→ **Entries provided**
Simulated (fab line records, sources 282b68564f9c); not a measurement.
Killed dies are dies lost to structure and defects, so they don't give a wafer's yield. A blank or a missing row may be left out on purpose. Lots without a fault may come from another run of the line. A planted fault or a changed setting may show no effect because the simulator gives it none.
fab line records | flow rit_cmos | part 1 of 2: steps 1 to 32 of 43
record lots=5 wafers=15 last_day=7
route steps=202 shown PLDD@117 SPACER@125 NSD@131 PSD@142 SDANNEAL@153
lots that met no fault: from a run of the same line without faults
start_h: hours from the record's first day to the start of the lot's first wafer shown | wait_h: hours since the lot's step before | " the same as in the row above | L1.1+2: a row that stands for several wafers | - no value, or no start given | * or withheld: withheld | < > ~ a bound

→ **Task item**
A verbatim transcription is needed of the lines above, starting at the line with "Killed dies are" and ending at the line with "lots that met", both included, and of nothing else.

→ **Task response**
Killed dies are dies lost to structure and defects, so they don't give a wafer's yield. A blank or a missing row may be left out on purpose. Lots without a fault may come from another run of the line. A planted fault or a changed setting may show no effect because the simulator gives it none.
fab line records | flow rit_cmos | part 1 of 2: steps 1 to 32 of 43
record lots=5 wafers=15 last_day=7
route steps=202 shown PLDD@117 SPACER@125 NSD@131 PSD@142 SDANNEAL@153
lots that met no fault: from a run of the same line without faults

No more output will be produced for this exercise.